■ Supplied data
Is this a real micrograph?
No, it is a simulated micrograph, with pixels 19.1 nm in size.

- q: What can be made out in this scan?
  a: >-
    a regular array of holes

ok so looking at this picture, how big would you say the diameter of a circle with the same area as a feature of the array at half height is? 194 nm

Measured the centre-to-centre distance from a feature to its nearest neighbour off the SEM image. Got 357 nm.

■ Work item
Begin at the top of the listing above and set down each line exactly. Stop after the line that contains "ok so looking".

■ Written reply
Is this a real micrograph?
No, it is a simulated micrograph, with pixels 19.1 nm in size.

- q: What can be made out in this scan?
  a: >-
    a regular array of holes

ok so looking at this picture, how big would you say the diameter of a circle with the same area as a feature of the array at half height is? 194 nm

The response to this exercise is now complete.